▶ Work item: Up to and including the line containing "Matching of chambers", retype each line of the listing below exactly, beginning with the first.

▶ Data:
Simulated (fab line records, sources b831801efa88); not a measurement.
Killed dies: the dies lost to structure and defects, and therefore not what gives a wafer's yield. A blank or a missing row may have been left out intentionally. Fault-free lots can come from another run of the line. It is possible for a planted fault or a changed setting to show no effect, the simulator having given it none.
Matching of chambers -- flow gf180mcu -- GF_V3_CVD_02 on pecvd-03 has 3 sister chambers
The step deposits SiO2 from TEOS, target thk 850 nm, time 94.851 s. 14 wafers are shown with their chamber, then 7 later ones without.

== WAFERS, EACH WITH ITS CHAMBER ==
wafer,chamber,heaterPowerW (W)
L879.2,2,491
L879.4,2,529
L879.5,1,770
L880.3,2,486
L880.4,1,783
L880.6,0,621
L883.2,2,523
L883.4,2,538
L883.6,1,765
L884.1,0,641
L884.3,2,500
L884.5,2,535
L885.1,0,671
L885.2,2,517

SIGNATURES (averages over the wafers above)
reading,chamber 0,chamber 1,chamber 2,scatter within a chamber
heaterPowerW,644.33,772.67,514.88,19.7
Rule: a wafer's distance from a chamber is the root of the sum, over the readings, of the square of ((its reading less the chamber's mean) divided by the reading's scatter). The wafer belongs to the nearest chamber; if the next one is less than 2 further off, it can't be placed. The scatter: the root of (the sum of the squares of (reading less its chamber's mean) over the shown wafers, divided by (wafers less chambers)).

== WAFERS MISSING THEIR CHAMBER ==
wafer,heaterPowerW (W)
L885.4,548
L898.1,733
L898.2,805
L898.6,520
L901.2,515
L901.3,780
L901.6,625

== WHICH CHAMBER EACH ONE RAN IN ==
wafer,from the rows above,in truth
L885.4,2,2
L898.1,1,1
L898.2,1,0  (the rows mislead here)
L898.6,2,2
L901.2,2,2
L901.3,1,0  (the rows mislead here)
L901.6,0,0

▶ Problem solution:
Simulated (fab line records, sources b831801efa88); not a measurement.
Killed dies: the dies lost to structure and defects, and therefore not what gives a wafer's yield. A blank or a missing row may have been left out intentionally. Fault-free lots can come from another run of the line. It is possible for a planted fault or a changed setting to show no effect, the simulator having given it none.
Matching of chambers -- flow gf180mcu -- GF_V3_CVD_02 on pecvd-03 has 3 sister chambers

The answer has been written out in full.